··· Supplied entries

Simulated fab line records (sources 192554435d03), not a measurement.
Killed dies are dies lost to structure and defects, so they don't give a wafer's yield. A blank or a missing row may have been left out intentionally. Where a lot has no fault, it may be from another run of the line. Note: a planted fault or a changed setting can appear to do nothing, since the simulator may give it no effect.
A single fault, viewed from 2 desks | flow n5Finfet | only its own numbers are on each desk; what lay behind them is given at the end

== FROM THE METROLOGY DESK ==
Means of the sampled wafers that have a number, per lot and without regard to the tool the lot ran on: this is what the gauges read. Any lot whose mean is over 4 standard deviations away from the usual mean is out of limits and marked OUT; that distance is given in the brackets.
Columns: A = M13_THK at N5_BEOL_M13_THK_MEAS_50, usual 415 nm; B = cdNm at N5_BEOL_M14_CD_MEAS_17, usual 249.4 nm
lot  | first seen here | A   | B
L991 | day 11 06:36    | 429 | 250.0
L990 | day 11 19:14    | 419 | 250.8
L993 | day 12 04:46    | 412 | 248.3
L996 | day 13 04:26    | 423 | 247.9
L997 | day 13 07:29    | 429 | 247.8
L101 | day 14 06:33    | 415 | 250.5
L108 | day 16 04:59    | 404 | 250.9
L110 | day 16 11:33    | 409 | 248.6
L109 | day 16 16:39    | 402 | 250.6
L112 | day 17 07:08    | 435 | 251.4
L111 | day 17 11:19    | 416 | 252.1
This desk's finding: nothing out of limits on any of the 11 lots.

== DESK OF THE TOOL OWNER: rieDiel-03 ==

······

▶ [Work order] From the entries above, print the lines beginning at the one with "L996 | day 13" and stopping after the one with "This desk's finding: nothing", exactly as written and with nothing else.

▶ [Written answer]
L996 | day 13 04:26    | 423 | 247.9
L997 | day 13 07:29    | 429 | 247.8
L101 | day 14 06:33    | 415 | 250.5
L108 | day 16 04:59    | 404 | 250.9
L110 | day 16 11:33    | 409 | 248.6
L109 | day 16 16:39    | 402 | 250.6
L112 | day 17 07:08    | 435 | 251.4
L111 | day 17 11:19    | 416 | 252.1
This desk's finding: nothing out of limits on any of the 11 lots.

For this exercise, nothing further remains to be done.